▸ **Work request**
Nothing should be left out when you copy the entries below.

--- Material supplied Enclosed Below ---

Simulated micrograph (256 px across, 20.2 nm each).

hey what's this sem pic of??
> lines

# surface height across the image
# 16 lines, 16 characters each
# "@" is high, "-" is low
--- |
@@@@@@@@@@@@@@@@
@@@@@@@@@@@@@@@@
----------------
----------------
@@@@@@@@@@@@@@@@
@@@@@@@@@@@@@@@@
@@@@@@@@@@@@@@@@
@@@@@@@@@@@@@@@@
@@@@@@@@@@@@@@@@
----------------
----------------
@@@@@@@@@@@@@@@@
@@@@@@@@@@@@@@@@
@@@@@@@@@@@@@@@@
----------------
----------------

--- End of Enclosed Material supplied ---

▸ **Written answer**
Simulated micrograph (256 px across, 20.2 nm each).

hey what's this sem pic of??
> lines

# surface height across the image
# 16 lines, 16 characters each
# "@" is high, "-" is low
--- |
@@@@@@@@@@@@@@@@
@@@@@@@@@@@@@@@@
----------------
----------------
@@@@@@@@@@@@@@@@
@@@@@@@@@@@@@@@@
@@@@@@@@@@@@@@@@
@@@@@@@@@@@@@@@@
@@@@@@@@@@@@@@@@
----------------
----------------
@@@@@@@@@@@@@@@@
@@@@@@@@@@@@@@@@
@@@@@@@@@@@@@@@@
----------------
----------------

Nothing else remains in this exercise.